__Assignment__. For the records that follow, please set down exactly the lines between the one holding "step 11, ETCH" and the one holding "step 20, CMP", inclusive, and only those.

__Entries shown__.
=-=-=-=-=
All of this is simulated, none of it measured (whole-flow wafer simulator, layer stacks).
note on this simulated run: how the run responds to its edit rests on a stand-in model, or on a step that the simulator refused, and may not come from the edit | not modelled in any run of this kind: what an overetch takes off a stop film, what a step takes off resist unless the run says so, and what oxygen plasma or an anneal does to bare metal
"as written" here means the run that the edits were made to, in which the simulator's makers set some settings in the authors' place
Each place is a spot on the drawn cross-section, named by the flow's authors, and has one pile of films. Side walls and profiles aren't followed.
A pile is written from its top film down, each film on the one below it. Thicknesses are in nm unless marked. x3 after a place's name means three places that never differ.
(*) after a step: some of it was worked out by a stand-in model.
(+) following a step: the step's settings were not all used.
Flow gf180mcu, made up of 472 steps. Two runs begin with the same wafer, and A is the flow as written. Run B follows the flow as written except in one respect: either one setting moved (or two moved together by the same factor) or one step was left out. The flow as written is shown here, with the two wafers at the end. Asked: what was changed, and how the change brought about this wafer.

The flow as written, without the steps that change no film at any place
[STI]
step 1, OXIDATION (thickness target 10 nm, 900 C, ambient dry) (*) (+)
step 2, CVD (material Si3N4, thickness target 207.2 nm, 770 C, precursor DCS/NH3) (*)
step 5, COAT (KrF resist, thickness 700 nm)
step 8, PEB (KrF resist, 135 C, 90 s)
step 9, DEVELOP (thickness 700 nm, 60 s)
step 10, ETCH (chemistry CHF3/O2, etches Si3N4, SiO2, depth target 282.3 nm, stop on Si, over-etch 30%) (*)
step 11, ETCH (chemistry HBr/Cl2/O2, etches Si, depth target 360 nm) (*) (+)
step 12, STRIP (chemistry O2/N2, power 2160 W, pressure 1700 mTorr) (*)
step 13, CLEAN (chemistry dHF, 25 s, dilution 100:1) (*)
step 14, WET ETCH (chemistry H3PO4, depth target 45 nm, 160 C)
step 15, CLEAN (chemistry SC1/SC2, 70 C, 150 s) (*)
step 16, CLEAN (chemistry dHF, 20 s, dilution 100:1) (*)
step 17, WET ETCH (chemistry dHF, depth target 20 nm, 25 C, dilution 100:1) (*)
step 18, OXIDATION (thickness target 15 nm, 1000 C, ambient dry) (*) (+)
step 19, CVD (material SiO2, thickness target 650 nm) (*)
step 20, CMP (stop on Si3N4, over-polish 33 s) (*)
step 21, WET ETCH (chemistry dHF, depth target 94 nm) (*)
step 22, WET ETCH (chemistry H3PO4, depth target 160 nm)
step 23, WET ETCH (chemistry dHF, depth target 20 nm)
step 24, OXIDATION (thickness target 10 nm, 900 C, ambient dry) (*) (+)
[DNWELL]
=-=-=-=-=

__Exercise output__.
step 11, ETCH (chemistry HBr/Cl2/O2, etches Si, depth target 360 nm) (*) (+)
step 12, STRIP (chemistry O2/N2, power 2160 W, pressure 1700 mTorr) (*)
step 13, CLEAN (chemistry dHF, 25 s, dilution 100:1) (*)
step 14, WET ETCH (chemistry H3PO4, depth target 45 nm, 160 C)
step 15, CLEAN (chemistry SC1/SC2, 70 C, 150 s) (*)
step 16, CLEAN (chemistry dHF, 20 s, dilution 100:1) (*)
step 17, WET ETCH (chemistry dHF, depth target 20 nm, 25 C, dilution 100:1) (*)
step 18, OXIDATION (thickness target 15 nm, 1000 C, ambient dry) (*) (+)
step 19, CVD (material SiO2, thickness target 650 nm) (*)
step 20, CMP (stop on Si3N4, over-polish 33 s) (*)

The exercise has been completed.